--- START ---

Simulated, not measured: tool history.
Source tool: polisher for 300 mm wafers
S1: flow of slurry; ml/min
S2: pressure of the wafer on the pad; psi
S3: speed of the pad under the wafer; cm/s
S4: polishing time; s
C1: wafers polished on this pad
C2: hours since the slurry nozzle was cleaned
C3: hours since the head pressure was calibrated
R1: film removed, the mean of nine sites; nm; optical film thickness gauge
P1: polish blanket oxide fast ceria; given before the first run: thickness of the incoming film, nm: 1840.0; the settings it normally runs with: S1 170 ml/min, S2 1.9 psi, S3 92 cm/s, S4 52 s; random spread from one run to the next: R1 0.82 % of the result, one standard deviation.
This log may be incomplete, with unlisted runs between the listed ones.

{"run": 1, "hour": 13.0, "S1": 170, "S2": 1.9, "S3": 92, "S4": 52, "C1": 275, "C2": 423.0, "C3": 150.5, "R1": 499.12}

--- END ---

Reproduce the data shown above exactly.

| Answer box |
Simulated, not measured: tool history.
Source tool: polisher for 300 mm wafers
S1: flow of slurry; ml/min
S2: pressure of the wafer on the pad; psi
S3: speed of the pad under the wafer; cm/s
S4: polishing time; s
C1: wafers polished on this pad
C2: hours since the slurry nozzle was cleaned
C3: hours since the head pressure was calibrated
R1: film removed, the mean of nine sites; nm; optical film thickness gauge
P1: polish blanket oxide fast ceria; given before the first run: thickness of the incoming film, nm: 1840.0; the settings it normally runs with: S1 170 ml/min, S2 1.9 psi, S3 92 cm/s, S4 52 s; random spread from one run to the next: R1 0.82 % of the result, one standard deviation.
This log may be incomplete, with unlisted runs between the listed ones.

{"run": 1, "hour": 13.0, "S1": 170, "S2": 1.9, "S3": 92, "S4": 52, "C1": 275, "C2": 423.0, "C3": 150.5, "R1": 499.12}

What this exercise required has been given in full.